Exercise:
The listing has to be given again in full and exactly.

Source data:
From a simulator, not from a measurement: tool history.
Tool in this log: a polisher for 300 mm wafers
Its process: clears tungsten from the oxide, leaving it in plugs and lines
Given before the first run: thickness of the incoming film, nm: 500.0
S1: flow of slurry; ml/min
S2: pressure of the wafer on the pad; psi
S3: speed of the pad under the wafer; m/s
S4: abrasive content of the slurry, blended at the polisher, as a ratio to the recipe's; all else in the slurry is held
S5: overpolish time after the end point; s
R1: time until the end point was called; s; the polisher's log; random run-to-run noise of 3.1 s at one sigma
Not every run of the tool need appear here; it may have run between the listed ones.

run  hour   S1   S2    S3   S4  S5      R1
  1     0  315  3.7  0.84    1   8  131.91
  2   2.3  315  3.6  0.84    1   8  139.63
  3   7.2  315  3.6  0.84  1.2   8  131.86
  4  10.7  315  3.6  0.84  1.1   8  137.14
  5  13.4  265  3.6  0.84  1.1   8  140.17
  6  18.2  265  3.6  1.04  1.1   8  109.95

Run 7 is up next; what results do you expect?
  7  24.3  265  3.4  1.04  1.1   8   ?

Result:
From a simulator, not from a measurement: tool history.
Tool in this log: a polisher for 300 mm wafers
Its process: clears tungsten from the oxide, leaving it in plugs and lines
Given before the first run: thickness of the incoming film, nm: 500.0
S1: flow of slurry; ml/min
S2: pressure of the wafer on the pad; psi
S3: speed of the pad under the wafer; m/s
S4: abrasive content of the slurry, blended at the polisher, as a ratio to the recipe's; all else in the slurry is held
S5: overpolish time after the end point; s
R1: time until the end point was called; s; the polisher's log; random run-to-run noise of 3.1 s at one sigma
Not every run of the tool need appear here; it may have run between the listed ones.

run  hour   S1   S2    S3   S4  S5      R1
  1     0  315  3.7  0.84    1   8  131.91
  2   2.3  315  3.6  0.84    1   8  139.63
  3   7.2  315  3.6  0.84  1.2   8  131.86
  4  10.7  315  3.6  0.84  1.1   8  137.14
  5  13.4  265  3.6  0.84  1.1   8  140.17
  6  18.2  265  3.6  1.04  1.1   8  109.95

Run 7 is up next; what results do you expect?
  7  24.3  265  3.4  1.04  1.1   8   ?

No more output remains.